Start of Block

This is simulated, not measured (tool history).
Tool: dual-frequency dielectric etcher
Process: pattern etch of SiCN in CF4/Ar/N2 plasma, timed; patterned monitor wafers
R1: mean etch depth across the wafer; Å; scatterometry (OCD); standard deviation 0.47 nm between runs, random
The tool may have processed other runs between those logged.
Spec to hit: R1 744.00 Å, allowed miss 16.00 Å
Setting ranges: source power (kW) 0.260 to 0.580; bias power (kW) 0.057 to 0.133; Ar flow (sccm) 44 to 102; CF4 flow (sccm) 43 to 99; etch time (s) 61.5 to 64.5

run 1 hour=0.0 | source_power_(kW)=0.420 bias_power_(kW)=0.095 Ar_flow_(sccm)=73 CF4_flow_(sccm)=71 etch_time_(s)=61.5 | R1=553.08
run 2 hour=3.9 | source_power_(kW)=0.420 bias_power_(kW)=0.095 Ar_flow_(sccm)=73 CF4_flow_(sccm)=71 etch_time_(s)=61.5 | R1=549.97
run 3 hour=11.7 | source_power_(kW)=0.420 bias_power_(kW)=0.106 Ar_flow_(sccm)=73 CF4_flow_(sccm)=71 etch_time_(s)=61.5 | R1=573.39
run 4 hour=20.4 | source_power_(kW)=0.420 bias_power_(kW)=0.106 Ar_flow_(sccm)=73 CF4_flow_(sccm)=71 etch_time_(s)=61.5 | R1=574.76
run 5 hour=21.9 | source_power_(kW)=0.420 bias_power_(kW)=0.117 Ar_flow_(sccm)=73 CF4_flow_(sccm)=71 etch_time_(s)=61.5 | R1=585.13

End of Block

Requirement: The data must be given again in full, exactly as written.

Written response:
This is simulated, not measured (tool history).
Tool: dual-frequency dielectric etcher
Process: pattern etch of SiCN in CF4/Ar/N2 plasma, timed; patterned monitor wafers
R1: mean etch depth across the wafer; Å; scatterometry (OCD); standard deviation 0.47 nm between runs, random
The tool may have processed other runs between those logged.
Spec to hit: R1 744.00 Å, allowed miss 16.00 Å
Setting ranges: source power (kW) 0.260 to 0.580; bias power (kW) 0.057 to 0.133; Ar flow (sccm) 44 to 102; CF4 flow (sccm) 43 to 99; etch time (s) 61.5 to 64.5

run 1 hour=0.0 | source_power_(kW)=0.420 bias_power_(kW)=0.095 Ar_flow_(sccm)=73 CF4_flow_(sccm)=71 etch_time_(s)=61.5 | R1=553.08
run 2 hour=3.9 | source_power_(kW)=0.420 bias_power_(kW)=0.095 Ar_flow_(sccm)=73 CF4_flow_(sccm)=71 etch_time_(s)=61.5 | R1=549.97
run 3 hour=11.7 | source_power_(kW)=0.420 bias_power_(kW)=0.106 Ar_flow_(sccm)=73 CF4_flow_(sccm)=71 etch_time_(s)=61.5 | R1=573.39
run 4 hour=20.4 | source_power_(kW)=0.420 bias_power_(kW)=0.106 Ar_flow_(sccm)=73 CF4_flow_(sccm)=71 etch_time_(s)=61.5 | R1=574.76
run 5 hour=21.9 | source_power_(kW)=0.420 bias_power_(kW)=0.117 Ar_flow_(sccm)=73 CF4_flow_(sccm)=71 etch_time_(s)=61.5 | R1=585.13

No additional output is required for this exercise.